(Listed records)
------------------------------------
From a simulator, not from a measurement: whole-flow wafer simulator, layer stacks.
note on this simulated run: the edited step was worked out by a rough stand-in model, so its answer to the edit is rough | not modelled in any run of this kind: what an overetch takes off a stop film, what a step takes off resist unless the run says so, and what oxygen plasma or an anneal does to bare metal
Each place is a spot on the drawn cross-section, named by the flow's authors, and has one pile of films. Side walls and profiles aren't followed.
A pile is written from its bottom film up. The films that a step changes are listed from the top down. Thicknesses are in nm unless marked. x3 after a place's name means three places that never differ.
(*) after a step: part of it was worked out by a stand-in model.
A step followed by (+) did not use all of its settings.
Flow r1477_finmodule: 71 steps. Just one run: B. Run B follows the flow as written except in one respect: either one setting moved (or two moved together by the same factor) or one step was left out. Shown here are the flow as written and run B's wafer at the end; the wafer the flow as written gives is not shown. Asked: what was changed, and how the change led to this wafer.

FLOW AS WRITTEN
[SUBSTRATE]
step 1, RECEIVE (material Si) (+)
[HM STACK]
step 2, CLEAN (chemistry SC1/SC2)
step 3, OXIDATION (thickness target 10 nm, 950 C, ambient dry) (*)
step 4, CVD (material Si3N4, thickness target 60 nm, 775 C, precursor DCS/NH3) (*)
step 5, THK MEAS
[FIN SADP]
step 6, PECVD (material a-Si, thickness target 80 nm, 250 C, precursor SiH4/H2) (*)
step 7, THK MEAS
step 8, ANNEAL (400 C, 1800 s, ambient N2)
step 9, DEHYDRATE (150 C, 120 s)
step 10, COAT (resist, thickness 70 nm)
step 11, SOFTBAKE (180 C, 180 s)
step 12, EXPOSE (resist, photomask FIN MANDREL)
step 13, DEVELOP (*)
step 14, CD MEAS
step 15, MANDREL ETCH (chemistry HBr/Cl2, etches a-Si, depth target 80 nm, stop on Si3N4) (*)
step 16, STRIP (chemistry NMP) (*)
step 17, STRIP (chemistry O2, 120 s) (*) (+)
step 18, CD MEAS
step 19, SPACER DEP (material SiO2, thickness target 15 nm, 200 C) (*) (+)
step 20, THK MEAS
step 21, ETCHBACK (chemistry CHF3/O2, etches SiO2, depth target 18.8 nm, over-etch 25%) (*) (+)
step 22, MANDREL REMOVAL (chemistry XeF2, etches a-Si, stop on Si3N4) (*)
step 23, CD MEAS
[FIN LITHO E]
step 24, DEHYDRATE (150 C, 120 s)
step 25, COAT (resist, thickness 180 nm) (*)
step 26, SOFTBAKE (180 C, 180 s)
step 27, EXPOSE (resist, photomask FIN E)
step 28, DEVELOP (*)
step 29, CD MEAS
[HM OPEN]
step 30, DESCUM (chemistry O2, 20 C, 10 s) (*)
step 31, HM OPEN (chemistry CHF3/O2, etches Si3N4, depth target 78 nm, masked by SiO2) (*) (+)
------------------------------------

Only the lines from the beginning of the material above through the line with "A step followed" are wanted; extract them exactly.

From a simulator, not from a measurement: whole-flow wafer simulator, layer stacks.
note on this simulated run: the edited step was worked out by a rough stand-in model, so its answer to the edit is rough | not modelled in any run of this kind: what an overetch takes off a stop film, what a step takes off resist unless the run says so, and what oxygen plasma or an anneal does to bare metal
Each place is a spot on the drawn cross-section, named by the flow's authors, and has one pile of films. Side walls and profiles aren't followed.
A pile is written from its bottom film up. The films that a step changes are listed from the top down. Thicknesses are in nm unless marked. x3 after a place's name means three places that never differ.
(*) after a step: part of it was worked out by a stand-in model.
A step followed by (+) did not use all of its settings.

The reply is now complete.